========
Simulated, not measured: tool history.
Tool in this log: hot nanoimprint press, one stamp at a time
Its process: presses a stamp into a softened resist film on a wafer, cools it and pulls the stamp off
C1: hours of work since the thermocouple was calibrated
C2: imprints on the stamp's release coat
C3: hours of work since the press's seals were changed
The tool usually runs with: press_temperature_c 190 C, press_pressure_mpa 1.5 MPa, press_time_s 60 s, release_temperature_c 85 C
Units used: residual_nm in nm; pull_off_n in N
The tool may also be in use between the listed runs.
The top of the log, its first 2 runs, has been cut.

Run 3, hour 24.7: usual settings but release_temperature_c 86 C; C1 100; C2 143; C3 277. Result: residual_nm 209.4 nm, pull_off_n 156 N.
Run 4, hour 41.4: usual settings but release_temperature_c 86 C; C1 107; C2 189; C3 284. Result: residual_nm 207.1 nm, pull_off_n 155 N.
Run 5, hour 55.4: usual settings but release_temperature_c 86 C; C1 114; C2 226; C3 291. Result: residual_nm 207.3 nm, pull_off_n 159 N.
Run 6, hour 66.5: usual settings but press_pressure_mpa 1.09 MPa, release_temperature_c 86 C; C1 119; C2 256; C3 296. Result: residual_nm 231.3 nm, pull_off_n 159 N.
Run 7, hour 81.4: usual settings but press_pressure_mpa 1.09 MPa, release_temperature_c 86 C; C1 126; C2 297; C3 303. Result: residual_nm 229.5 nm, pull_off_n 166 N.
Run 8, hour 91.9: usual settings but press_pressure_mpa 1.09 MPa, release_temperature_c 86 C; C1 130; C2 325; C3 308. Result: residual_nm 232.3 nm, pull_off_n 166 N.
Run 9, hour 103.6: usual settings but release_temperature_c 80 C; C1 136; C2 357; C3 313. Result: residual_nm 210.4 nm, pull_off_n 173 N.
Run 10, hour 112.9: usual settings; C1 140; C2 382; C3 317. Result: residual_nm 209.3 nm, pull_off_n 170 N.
========

§ REQUIRED ACTION: Please give back exactly the lines of the listing above that run from the one containing "Run 8, hour" through the one containing "Run 9, hour", and only those.

§ YOUR RESPONSE:
Run 8, hour 91.9: usual settings but press_pressure_mpa 1.09 MPa, release_temperature_c 86 C; C1 130; C2 325; C3 308. Result: residual_nm 232.3 nm, pull_off_n 166 N.
Run 9, hour 103.6: usual settings but release_temperature_c 80 C; C1 136; C2 357; C3 313. Result: residual_nm 210.4 nm, pull_off_n 173 N.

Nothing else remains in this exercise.